ASSIGNED TASK:
Output each record exactly, with nothing omitted.

SUPPLIED DATA:
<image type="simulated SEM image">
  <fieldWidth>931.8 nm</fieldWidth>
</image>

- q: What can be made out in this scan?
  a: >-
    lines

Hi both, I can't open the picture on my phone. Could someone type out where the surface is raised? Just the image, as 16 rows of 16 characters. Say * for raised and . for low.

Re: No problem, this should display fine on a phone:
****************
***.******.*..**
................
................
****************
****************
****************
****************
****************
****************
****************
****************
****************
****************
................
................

TASK RESPONSE:
<image type="simulated SEM image">
  <fieldWidth>931.8 nm</fieldWidth>
</image>

- q: What can be made out in this scan?
  a: >-
    lines

Hi both, I can't open the picture on my phone. Could someone type out where the surface is raised? Just the image, as 16 rows of 16 characters. Say * for raised and . for low.

Re: No problem, this should display fine on a phone:
****************
***.******.*..**
................
................
****************
****************
****************
****************
****************
****************
****************
****************
****************
****************
................
................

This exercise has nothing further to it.